● REQUIRED ACTION
All of the data below must be repeated exactly.

● RECORD EXCERPTS
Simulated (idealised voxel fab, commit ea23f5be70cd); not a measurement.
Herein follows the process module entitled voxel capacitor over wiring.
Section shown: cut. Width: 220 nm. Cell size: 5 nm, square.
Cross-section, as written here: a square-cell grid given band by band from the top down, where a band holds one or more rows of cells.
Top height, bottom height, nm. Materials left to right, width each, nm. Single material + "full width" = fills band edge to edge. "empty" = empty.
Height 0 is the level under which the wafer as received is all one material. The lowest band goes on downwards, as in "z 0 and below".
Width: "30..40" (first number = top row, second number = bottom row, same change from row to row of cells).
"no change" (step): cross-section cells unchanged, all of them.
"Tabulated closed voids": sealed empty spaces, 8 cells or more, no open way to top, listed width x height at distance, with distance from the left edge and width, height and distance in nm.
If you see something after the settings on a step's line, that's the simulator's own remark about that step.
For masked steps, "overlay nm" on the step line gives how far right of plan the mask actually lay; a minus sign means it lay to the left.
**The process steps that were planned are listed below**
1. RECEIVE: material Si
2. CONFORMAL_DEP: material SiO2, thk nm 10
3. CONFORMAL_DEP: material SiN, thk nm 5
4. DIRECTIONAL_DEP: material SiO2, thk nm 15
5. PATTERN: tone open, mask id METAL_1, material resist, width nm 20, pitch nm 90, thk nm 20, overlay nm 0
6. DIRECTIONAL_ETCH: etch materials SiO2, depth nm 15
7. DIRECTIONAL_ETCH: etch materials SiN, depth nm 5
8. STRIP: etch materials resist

● TASK SOLUTION
Simulated (idealised voxel fab, commit ea23f5be70cd); not a measurement.
Herein follows the process module entitled voxel capacitor over wiring.
Section shown: cut. Width: 220 nm. Cell size: 5 nm, square.
Cross-section, as written here: a square-cell grid given band by band from the top down, where a band holds one or more rows of cells.
Top height, bottom height, nm. Materials left to right, width each, nm. Single material + "full width" = fills band edge to edge. "empty" = empty.
Height 0 is the level under which the wafer as received is all one material. The lowest band goes on downwards, as in "z 0 and below".
Width: "30..40" (first number = top row, second number = bottom row, same change from row to row of cells).
"no change" (step): cross-section cells unchanged, all of them.
"Tabulated closed voids": sealed empty spaces, 8 cells or more, no open way to top, listed width x height at distance, with distance from the left edge and width, height and distance in nm.
If you see something after the settings on a step's line, that's the simulator's own remark about that step.
For masked steps, "overlay nm" on the step line gives how far right of plan the mask actually lay; a minus sign means it lay to the left.
**The process steps that were planned are listed below**
1. RECEIVE: material Si
2. CONFORMAL_DEP: material SiO2, thk nm 10
3. CONFORMAL_DEP: material SiN, thk nm 5
4. DIRECTIONAL_DEP: material SiO2, thk nm 15
5. PATTERN: tone open, mask id METAL_1, material resist, width nm 20, pitch nm 90, thk nm 20, overlay nm 0
6. DIRECTIONAL_ETCH: etch materials SiO2, depth nm 15
7. DIRECTIONAL_ETCH: etch materials SiN, depth nm 5
8. STRIP: etch materials resist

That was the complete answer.